————

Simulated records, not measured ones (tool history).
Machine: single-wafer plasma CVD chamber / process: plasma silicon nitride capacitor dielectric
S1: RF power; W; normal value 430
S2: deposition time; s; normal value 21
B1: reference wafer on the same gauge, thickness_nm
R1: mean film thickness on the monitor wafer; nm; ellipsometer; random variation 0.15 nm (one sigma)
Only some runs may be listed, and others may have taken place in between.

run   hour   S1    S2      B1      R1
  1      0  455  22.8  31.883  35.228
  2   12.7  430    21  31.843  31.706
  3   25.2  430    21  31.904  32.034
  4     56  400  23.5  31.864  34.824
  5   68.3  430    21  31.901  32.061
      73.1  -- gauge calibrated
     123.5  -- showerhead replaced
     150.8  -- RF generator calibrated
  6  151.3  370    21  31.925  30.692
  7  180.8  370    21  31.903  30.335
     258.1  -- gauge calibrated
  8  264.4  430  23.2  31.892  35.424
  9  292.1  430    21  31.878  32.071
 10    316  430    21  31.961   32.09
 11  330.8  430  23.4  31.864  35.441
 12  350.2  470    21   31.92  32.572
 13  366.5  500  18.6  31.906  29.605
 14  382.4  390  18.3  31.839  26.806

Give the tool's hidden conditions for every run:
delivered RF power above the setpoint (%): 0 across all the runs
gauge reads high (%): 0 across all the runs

————

WORK TASK: Copy the records above, keeping every word the same.

REPLY:
Simulated records, not measured ones (tool history).
Machine: single-wafer plasma CVD chamber / process: plasma silicon nitride capacitor dielectric
S1: RF power; W; normal value 430
S2: deposition time; s; normal value 21
B1: reference wafer on the same gauge, thickness_nm
R1: mean film thickness on the monitor wafer; nm; ellipsometer; random variation 0.15 nm (one sigma)
Only some runs may be listed, and others may have taken place in between.

run   hour   S1    S2      B1      R1
  1      0  455  22.8  31.883  35.228
  2   12.7  430    21  31.843  31.706
  3   25.2  430    21  31.904  32.034
  4     56  400  23.5  31.864  34.824
  5   68.3  430    21  31.901  32.061
      73.1  -- gauge calibrated
     123.5  -- showerhead replaced
     150.8  -- RF generator calibrated
  6  151.3  370    21  31.925  30.692
  7  180.8  370    21  31.903  30.335
     258.1  -- gauge calibrated
  8  264.4  430  23.2  31.892  35.424
  9  292.1  430    21  31.878  32.071
 10    316  430    21  31.961   32.09
 11  330.8  430  23.4  31.864  35.441
 12  350.2  470    21   31.92  32.572
 13  366.5  500  18.6  31.906  29.605
 14  382.4  390  18.3  31.839  26.806

Give the tool's hidden conditions for every run:
delivered RF power above the setpoint (%): 0 across all the runs
gauge reads high (%): 0 across all the runs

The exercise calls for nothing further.